Work item:
Down to the last line, repeat the records exactly.

::: Record extracts :::
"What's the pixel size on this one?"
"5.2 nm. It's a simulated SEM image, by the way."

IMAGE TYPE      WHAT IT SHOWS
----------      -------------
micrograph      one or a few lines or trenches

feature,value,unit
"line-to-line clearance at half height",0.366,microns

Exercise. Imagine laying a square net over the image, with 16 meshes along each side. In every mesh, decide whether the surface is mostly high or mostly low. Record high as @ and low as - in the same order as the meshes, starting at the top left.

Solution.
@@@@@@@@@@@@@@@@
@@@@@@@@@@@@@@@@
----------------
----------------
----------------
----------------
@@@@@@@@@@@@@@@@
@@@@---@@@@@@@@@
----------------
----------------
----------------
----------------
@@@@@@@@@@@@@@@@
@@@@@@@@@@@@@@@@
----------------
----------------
:::

Written response:
"What's the pixel size on this one?"
"5.2 nm. It's a simulated SEM image, by the way."

IMAGE TYPE      WHAT IT SHOWS
----------      -------------
micrograph      one or a few lines or trenches

feature,value,unit
"line-to-line clearance at half height",0.366,microns

Exercise. Imagine laying a square net over the image, with 16 meshes along each side. In every mesh, decide whether the surface is mostly high or mostly low. Record high as @ and low as - in the same order as the meshes, starting at the top left.

Solution.
@@@@@@@@@@@@@@@@
@@@@@@@@@@@@@@@@
----------------
----------------
----------------
----------------
@@@@@@@@@@@@@@@@
@@@@---@@@@@@@@@
----------------
----------------
----------------
----------------
@@@@@@@@@@@@@@@@
@@@@@@@@@@@@@@@@
----------------
----------------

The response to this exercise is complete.